■ **Work item**:
In the listing below, find the line with "lots run with" and the line with "[recipe] chemistry = HBr/Cl2". Repeat those two lines and all lines between them exactly.

┄┄┄┄┄┄

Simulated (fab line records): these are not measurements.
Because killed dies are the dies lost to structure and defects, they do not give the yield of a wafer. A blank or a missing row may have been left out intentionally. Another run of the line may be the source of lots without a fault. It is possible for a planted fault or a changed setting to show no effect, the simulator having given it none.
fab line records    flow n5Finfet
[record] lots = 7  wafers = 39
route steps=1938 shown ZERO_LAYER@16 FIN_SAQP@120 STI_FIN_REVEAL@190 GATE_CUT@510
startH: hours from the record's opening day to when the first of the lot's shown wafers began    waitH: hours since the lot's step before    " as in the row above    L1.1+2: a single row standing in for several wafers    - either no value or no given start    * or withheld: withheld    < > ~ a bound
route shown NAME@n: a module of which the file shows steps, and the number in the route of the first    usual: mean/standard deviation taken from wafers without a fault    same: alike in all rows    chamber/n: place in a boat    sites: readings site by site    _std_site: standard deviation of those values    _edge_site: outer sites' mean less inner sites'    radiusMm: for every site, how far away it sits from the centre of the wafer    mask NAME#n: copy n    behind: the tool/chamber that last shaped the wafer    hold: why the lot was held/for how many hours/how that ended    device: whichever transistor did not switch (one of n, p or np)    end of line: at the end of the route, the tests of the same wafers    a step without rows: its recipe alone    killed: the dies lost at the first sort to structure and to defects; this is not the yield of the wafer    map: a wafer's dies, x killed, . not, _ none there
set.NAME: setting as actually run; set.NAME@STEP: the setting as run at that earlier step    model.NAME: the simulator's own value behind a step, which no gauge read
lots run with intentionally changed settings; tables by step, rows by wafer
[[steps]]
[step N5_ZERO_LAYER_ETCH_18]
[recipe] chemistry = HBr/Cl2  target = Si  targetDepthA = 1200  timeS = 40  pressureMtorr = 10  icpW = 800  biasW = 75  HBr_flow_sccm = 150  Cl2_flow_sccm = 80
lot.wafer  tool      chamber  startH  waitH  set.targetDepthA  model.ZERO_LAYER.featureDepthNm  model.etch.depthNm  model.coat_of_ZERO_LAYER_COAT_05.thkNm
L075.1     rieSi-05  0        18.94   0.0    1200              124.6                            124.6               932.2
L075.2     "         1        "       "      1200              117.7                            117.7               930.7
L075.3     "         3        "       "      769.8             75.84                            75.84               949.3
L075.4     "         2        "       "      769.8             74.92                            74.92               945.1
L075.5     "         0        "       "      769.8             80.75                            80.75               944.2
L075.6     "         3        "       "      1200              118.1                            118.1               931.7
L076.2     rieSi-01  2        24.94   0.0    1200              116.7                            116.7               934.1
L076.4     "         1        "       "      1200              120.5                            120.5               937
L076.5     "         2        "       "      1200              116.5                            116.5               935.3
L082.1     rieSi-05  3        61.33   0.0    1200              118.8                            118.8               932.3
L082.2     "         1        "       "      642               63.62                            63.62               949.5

┄┄┄┄┄┄

■ **Expected answer**:
lots run with intentionally changed settings; tables by step, rows by wafer
[[steps]]
[step N5_ZERO_LAYER_ETCH_18]
[recipe] chemistry = HBr/Cl2  target = Si  targetDepthA = 1200  timeS = 40  pressureMtorr = 10  icpW = 800  biasW = 75  HBr_flow_sccm = 150  Cl2_flow_sccm = 80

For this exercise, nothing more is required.